WORK TASK: Find the line with "S1: temperature setpoint" in the entries below. Repeat it, every following line, and the line with "run 16 hour=1184.9", exactly and with nothing added.

INFORMATION PROVIDED:
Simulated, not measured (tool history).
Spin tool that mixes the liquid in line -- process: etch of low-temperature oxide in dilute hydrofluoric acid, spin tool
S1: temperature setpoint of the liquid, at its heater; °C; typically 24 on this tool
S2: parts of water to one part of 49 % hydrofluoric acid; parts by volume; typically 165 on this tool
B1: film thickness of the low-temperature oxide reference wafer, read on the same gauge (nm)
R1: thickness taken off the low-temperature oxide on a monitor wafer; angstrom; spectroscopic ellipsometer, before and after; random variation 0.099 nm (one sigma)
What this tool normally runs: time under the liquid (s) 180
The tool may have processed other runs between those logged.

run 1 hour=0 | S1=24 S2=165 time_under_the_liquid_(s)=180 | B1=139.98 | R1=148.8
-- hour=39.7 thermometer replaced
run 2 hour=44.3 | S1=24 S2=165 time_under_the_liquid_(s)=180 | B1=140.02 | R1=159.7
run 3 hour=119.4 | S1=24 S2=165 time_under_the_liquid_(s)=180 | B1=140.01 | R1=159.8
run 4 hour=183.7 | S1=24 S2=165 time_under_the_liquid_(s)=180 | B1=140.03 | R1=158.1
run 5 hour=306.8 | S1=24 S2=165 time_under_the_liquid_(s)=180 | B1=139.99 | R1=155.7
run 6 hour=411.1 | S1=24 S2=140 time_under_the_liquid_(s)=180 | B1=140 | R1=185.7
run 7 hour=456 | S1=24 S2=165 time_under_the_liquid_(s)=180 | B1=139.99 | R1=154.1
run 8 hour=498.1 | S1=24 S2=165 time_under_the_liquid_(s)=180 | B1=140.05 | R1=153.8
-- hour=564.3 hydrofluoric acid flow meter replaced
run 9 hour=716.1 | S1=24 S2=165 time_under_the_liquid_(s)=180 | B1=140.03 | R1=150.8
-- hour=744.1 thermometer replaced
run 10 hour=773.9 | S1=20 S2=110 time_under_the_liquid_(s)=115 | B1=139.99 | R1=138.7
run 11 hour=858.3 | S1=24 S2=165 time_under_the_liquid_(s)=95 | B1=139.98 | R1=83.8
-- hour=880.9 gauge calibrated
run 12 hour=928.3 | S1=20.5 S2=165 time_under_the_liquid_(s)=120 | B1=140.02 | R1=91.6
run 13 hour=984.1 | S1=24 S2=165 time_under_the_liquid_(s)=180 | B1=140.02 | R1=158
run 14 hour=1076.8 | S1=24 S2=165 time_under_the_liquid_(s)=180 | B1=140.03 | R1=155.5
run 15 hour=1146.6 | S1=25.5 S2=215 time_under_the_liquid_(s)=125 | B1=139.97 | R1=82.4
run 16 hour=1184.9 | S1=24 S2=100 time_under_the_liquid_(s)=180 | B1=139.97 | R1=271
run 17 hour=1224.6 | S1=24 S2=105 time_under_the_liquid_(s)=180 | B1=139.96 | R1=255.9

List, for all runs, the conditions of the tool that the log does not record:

TASK ANSWER:
S1: temperature setpoint of the liquid, at its heater; °C; typically 24 on this tool
S2: parts of water to one part of 49 % hydrofluoric acid; parts by volume; typically 165 on this tool
B1: film thickness of the low-temperature oxide reference wafer, read on the same gauge (nm)
R1: thickness taken off the low-temperature oxide on a monitor wafer; angstrom; spectroscopic ellipsometer, before and after; random variation 0.099 nm (one sigma)
What this tool normally runs: time under the liquid (s) 180
The tool may have processed other runs between those logged.

run 1 hour=0 | S1=24 S2=165 time_under_the_liquid_(s)=180 | B1=139.98 | R1=148.8
-- hour=39.7 thermometer replaced
run 2 hour=44.3 | S1=24 S2=165 time_under_the_liquid_(s)=180 | B1=140.02 | R1=159.7
run 3 hour=119.4 | S1=24 S2=165 time_under_the_liquid_(s)=180 | B1=140.01 | R1=159.8
run 4 hour=183.7 | S1=24 S2=165 time_under_the_liquid_(s)=180 | B1=140.03 | R1=158.1
run 5 hour=306.8 | S1=24 S2=165 time_under_the_liquid_(s)=180 | B1=139.99 | R1=155.7
run 6 hour=411.1 | S1=24 S2=140 time_under_the_liquid_(s)=180 | B1=140 | R1=185.7
run 7 hour=456 | S1=24 S2=165 time_under_the_liquid_(s)=180 | B1=139.99 | R1=154.1
run 8 hour=498.1 | S1=24 S2=165 time_under_the_liquid_(s)=180 | B1=140.05 | R1=153.8
-- hour=564.3 hydrofluoric acid flow meter replaced
run 9 hour=716.1 | S1=24 S2=165 time_under_the_liquid_(s)=180 | B1=140.03 | R1=150.8
-- hour=744.1 thermometer replaced
run 10 hour=773.9 | S1=20 S2=110 time_under_the_liquid_(s)=115 | B1=139.99 | R1=138.7
run 11 hour=858.3 | S1=24 S2=165 time_under_the_liquid_(s)=95 | B1=139.98 | R1=83.8
-- hour=880.9 gauge calibrated
run 12 hour=928.3 | S1=20.5 S2=165 time_under_the_liquid_(s)=120 | B1=140.02 | R1=91.6
run 13 hour=984.1 | S1=24 S2=165 time_under_the_liquid_(s)=180 | B1=140.02 | R1=158
run 14 hour=1076.8 | S1=24 S2=165 time_under_the_liquid_(s)=180 | B1=140.03 | R1=155.5
run 15 hour=1146.6 | S1=25.5 S2=215 time_under_the_liquid_(s)=125 | B1=139.97 | R1=82.4
run 16 hour=1184.9 | S1=24 S2=100 time_under_the_liquid_(s)=180 | B1=139.97 | R1=271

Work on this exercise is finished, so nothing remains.